*EXTRACTED RECORDS*
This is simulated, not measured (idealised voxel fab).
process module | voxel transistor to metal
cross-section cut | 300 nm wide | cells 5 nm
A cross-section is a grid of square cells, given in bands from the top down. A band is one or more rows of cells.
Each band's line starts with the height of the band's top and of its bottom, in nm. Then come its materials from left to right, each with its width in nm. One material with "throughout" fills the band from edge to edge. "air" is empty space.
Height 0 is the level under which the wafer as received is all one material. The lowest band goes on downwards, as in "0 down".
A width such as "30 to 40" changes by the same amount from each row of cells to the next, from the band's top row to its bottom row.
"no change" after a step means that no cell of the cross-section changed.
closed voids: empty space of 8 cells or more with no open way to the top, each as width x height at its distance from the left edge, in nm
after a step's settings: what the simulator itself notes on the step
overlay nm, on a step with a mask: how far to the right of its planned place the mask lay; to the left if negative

*WORK TASK*
The lines above, from the first through the one containing "A cross-section is", must be restated word for word, with nothing added.

*SOLUTION*
This is simulated, not measured (idealised voxel fab).
process module | voxel transistor to metal
cross-section cut | 300 nm wide | cells 5 nm
A cross-section is a grid of square cells, given in bands from the top down. A band is one or more rows of cells.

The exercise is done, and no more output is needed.